::: SUPPLIED MATERIAL :::

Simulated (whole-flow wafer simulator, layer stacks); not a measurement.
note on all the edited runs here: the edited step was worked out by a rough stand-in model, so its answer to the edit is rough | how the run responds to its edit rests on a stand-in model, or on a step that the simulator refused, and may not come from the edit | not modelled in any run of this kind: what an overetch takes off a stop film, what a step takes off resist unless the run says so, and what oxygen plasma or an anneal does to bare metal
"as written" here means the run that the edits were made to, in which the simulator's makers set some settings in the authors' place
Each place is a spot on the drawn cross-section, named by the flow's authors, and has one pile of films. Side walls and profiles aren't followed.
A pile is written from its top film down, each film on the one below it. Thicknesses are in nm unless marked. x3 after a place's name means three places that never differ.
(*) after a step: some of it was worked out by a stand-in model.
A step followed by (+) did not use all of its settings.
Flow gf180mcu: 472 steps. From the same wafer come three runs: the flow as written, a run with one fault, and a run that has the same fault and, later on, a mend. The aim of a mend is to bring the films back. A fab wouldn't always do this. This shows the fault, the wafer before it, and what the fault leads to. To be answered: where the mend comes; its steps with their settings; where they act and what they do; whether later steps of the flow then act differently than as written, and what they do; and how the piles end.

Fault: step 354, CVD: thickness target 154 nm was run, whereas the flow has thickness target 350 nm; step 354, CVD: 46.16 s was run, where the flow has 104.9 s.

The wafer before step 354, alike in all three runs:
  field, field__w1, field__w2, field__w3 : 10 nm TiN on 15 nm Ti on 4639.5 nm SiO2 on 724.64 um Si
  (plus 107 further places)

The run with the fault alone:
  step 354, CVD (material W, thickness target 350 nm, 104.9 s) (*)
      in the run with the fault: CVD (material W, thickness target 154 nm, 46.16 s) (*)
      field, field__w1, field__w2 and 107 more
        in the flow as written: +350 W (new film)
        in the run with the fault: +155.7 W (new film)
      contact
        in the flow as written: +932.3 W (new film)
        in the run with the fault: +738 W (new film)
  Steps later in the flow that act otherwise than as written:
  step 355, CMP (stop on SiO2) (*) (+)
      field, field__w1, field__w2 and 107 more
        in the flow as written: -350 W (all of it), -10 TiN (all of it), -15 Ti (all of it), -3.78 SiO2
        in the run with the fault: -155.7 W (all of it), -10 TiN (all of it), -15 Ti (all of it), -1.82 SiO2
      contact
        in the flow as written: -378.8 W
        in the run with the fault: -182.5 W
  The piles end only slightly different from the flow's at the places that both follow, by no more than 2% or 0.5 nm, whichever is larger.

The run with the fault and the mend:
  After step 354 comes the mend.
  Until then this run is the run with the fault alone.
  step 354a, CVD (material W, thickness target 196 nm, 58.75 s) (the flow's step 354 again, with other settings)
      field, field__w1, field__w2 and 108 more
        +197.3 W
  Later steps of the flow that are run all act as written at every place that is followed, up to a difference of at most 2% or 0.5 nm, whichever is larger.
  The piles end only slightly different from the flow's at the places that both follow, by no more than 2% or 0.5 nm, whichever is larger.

:::

» **BRIEF**
Given the data above, transcribe exactly the lines from the one containing "in the flow as written: +932.3" down to the one containing "Until then this", and no others.

» **TASK RESULT**
        in the flow as written: +932.3 W (new film)
        in the run with the fault: +738 W (new film)
  Steps later in the flow that act otherwise than as written:
  step 355, CMP (stop on SiO2) (*) (+)
      field, field__w1, field__w2 and 107 more
        in the flow as written: -350 W (all of it), -10 TiN (all of it), -15 Ti (all of it), -3.78 SiO2
        in the run with the fault: -155.7 W (all of it), -10 TiN (all of it), -15 Ti (all of it), -1.82 SiO2
      contact
        in the flow as written: -378.8 W
        in the run with the fault: -182.5 W
  The piles end only slightly different from the flow's at the places that both follow, by no more than 2% or 0.5 nm, whichever is larger.

The run with the fault and the mend:
  After step 354 comes the mend.
  Until then this run is the run with the fault alone.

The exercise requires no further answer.